● Exercise: Start at the first line of the material. Repeat each line exactly through the one containing "step 10, ETCH", then stop.

[Start of section]

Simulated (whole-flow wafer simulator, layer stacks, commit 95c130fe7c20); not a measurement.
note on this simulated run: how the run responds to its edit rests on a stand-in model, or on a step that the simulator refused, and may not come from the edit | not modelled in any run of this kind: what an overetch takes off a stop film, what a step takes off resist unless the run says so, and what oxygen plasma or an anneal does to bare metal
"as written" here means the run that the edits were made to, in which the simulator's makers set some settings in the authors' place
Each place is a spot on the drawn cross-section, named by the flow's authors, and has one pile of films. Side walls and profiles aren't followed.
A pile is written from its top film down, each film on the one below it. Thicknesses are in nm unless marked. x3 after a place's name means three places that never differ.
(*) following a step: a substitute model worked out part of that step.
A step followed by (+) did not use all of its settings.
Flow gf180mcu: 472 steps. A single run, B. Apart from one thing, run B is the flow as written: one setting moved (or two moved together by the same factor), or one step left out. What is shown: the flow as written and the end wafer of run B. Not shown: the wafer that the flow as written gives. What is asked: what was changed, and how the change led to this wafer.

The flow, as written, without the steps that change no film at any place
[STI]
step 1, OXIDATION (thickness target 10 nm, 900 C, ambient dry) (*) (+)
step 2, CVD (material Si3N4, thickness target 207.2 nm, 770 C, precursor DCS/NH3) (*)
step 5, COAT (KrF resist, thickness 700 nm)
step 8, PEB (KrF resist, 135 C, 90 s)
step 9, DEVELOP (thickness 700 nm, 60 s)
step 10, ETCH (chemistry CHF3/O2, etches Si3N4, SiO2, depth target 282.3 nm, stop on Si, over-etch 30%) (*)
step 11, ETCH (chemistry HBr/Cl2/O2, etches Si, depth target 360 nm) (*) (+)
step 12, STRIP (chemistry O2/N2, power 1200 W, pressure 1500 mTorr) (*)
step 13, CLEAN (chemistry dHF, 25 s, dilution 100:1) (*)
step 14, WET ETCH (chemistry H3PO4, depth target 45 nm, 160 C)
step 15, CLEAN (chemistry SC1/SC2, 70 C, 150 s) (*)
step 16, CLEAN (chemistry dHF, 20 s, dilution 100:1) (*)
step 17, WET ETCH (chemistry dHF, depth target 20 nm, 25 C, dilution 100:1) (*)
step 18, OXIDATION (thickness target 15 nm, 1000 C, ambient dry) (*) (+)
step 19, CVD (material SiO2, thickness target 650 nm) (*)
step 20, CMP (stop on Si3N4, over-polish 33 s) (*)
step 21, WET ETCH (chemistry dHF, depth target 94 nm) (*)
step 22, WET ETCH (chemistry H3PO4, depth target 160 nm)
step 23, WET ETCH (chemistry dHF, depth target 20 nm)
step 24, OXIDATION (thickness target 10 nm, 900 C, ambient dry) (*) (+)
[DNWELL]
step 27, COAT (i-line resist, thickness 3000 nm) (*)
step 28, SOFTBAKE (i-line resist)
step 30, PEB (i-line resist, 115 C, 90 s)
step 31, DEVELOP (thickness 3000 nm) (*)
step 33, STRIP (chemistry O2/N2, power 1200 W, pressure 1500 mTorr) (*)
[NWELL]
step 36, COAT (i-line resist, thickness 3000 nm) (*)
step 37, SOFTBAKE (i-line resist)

[End of section]

● Exercise output:
Simulated (whole-flow wafer simulator, layer stacks, commit 95c130fe7c20); not a measurement.
note on this simulated run: how the run responds to its edit rests on a stand-in model, or on a step that the simulator refused, and may not come from the edit | not modelled in any run of this kind: what an overetch takes off a stop film, what a step takes off resist unless the run says so, and what oxygen plasma or an anneal does to bare metal
"as written" here means the run that the edits were made to, in which the simulator's makers set some settings in the authors' place
Each place is a spot on the drawn cross-section, named by the flow's authors, and has one pile of films. Side walls and profiles aren't followed.
A pile is written from its top film down, each film on the one below it. Thicknesses are in nm unless marked. x3 after a place's name means three places that never differ.
(*) following a step: a substitute model worked out part of that step.
A step followed by (+) did not use all of its settings.
Flow gf180mcu: 472 steps. A single run, B. Apart from one thing, run B is the flow as written: one setting moved (or two moved together by the same factor), or one step left out. What is shown: the flow as written and the end wafer of run B. Not shown: the wafer that the flow as written gives. What is asked: what was changed, and how the change led to this wafer.

The flow, as written, without the steps that change no film at any place
[STI]
step 1, OXIDATION (thickness target 10 nm, 900 C, ambient dry) (*) (+)
step 2, CVD (material Si3N4, thickness target 207.2 nm, 770 C, precursor DCS/NH3) (*)
step 5, COAT (KrF resist, thickness 700 nm)
step 8, PEB (KrF resist, 135 C, 90 s)
step 9, DEVELOP (thickness 700 nm, 60 s)
step 10, ETCH (chemistry CHF3/O2, etches Si3N4, SiO2, depth target 282.3 nm, stop on Si, over-etch 30%) (*)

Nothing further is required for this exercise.